Work item —
Below are the records; restate word for word the lines from the first through the one containing "Area to map? the middle quarter of the image", and only those.

Excerpted data —
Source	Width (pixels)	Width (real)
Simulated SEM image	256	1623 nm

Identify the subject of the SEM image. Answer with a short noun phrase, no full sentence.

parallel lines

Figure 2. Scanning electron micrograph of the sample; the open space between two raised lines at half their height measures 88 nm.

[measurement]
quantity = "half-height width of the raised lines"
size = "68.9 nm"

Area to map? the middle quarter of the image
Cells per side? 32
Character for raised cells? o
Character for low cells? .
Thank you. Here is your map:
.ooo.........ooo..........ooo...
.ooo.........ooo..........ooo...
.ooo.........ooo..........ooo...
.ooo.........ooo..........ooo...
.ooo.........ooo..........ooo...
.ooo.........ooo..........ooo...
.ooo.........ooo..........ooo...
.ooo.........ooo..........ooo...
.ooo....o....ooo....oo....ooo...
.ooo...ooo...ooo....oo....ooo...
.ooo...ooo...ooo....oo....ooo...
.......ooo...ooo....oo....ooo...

Task response —
Source	Width (pixels)	Width (real)
Simulated SEM image	256	1623 nm

Identify the subject of the SEM image. Answer with a short noun phrase, no full sentence.

parallel lines

Figure 2. Scanning electron micrograph of the sample; the open space between two raised lines at half their height measures 88 nm.

[measurement]
quantity = "half-height width of the raised lines"
size = "68.9 nm"

Area to map? the middle quarter of the image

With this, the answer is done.